Copy exactly the lines of the material below, starting with the first and including the line that holds "ABOUT THE SPLIT".

-- Extracted material follows --

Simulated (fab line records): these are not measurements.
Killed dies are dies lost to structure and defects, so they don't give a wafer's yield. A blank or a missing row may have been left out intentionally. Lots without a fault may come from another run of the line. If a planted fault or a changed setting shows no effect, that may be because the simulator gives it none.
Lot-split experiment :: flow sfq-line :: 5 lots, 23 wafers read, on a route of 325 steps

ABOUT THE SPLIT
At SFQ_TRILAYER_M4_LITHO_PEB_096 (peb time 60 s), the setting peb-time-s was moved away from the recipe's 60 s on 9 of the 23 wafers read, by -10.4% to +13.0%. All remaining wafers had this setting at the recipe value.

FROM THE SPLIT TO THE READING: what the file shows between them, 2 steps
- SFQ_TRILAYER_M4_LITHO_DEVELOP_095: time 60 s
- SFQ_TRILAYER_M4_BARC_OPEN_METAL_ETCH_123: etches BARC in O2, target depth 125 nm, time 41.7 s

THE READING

-- Extracted material concluded --

- **Task response**:
Simulated (fab line records): these are not measurements.
Killed dies are dies lost to structure and defects, so they don't give a wafer's yield. A blank or a missing row may have been left out intentionally. Lots without a fault may come from another run of the line. If a planted fault or a changed setting shows no effect, that may be because the simulator gives it none.
Lot-split experiment :: flow sfq-line :: 5 lots, 23 wafers read, on a route of 325 steps

ABOUT THE SPLIT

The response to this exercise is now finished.